# BRIEF
Print the records below word for word, beginning with the first line and ending once the line containing "6,30.5,260,1.9,0.90,1.20,18,172.12,61.461" is printed.

# RECORD EXTRACTS
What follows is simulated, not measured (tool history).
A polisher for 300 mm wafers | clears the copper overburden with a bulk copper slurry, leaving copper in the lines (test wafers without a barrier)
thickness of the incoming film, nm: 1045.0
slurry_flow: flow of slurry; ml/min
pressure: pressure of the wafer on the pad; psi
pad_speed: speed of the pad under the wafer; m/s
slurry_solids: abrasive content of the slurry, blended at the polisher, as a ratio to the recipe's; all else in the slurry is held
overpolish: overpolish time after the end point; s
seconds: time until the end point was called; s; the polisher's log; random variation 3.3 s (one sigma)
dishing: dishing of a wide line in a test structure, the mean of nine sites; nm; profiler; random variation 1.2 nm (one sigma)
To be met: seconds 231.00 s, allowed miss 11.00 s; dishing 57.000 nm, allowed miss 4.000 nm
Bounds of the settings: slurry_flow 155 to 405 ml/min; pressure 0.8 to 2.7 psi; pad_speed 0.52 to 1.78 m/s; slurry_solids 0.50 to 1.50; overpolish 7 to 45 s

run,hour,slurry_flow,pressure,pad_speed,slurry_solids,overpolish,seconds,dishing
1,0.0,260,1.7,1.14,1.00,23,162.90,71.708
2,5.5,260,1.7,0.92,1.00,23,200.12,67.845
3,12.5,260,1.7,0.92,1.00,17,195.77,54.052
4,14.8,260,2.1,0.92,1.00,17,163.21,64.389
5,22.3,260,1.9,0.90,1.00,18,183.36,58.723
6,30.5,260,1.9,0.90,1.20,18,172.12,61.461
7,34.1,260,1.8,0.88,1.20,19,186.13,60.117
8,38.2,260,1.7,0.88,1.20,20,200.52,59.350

# WRITTEN REPLY
What follows is simulated, not measured (tool history).
A polisher for 300 mm wafers | clears the copper overburden with a bulk copper slurry, leaving copper in the lines (test wafers without a barrier)
thickness of the incoming film, nm: 1045.0
slurry_flow: flow of slurry; ml/min
pressure: pressure of the wafer on the pad; psi
pad_speed: speed of the pad under the wafer; m/s
slurry_solids: abrasive content of the slurry, blended at the polisher, as a ratio to the recipe's; all else in the slurry is held
overpolish: overpolish time after the end point; s
seconds: time until the end point was called; s; the polisher's log; random variation 3.3 s (one sigma)
dishing: dishing of a wide line in a test structure, the mean of nine sites; nm; profiler; random variation 1.2 nm (one sigma)
To be met: seconds 231.00 s, allowed miss 11.00 s; dishing 57.000 nm, allowed miss 4.000 nm
Bounds of the settings: slurry_flow 155 to 405 ml/min; pressure 0.8 to 2.7 psi; pad_speed 0.52 to 1.78 m/s; slurry_solids 0.50 to 1.50; overpolish 7 to 45 s

run,hour,slurry_flow,pressure,pad_speed,slurry_solids,overpolish,seconds,dishing
1,0.0,260,1.7,1.14,1.00,23,162.90,71.708
2,5.5,260,1.7,0.92,1.00,23,200.12,67.845
3,12.5,260,1.7,0.92,1.00,17,195.77,54.052
4,14.8,260,2.1,0.92,1.00,17,163.21,64.389
5,22.3,260,1.9,0.90,1.00,18,183.36,58.723
6,30.5,260,1.9,0.90,1.20,18,172.12,61.461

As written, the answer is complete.